-------- Dataset extract

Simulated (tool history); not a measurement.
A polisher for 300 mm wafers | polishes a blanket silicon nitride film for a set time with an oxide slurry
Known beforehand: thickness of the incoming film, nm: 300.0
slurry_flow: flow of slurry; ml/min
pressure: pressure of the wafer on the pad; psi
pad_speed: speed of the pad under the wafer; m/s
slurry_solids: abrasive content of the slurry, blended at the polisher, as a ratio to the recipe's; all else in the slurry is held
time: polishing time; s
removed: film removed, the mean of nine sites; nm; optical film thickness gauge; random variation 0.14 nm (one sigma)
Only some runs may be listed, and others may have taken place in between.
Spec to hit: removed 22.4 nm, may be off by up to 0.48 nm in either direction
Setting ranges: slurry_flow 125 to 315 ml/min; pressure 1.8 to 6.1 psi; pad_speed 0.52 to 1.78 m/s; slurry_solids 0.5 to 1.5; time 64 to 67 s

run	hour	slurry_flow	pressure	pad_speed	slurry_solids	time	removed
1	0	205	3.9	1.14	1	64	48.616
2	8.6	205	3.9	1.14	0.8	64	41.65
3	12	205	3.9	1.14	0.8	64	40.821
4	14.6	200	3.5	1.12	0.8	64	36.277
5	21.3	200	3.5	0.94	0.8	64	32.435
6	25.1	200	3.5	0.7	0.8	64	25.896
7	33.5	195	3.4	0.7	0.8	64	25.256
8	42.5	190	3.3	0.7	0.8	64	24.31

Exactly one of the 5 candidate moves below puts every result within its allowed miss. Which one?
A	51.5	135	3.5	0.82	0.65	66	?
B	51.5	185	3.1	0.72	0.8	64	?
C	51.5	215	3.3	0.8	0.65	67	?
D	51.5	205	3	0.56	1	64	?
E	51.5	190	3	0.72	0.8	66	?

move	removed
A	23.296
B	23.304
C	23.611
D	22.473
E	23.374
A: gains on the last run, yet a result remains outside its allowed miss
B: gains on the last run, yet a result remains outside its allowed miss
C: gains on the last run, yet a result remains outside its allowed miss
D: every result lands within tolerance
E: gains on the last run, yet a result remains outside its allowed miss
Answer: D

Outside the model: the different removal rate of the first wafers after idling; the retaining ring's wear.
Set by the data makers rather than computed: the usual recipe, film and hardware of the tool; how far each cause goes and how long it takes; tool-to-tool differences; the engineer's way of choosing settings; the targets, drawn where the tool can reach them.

----------------

**Brief:**
Only the lines from the start of the listing through the line with "pad_speed: speed of" should be repeated, each exactly as it stands.

**Problem solution:**
Simulated (tool history); not a measurement.
A polisher for 300 mm wafers | polishes a blanket silicon nitride film for a set time with an oxide slurry
Known beforehand: thickness of the incoming film, nm: 300.0
slurry_flow: flow of slurry; ml/min
pressure: pressure of the wafer on the pad; psi
pad_speed: speed of the pad under the wafer; m/s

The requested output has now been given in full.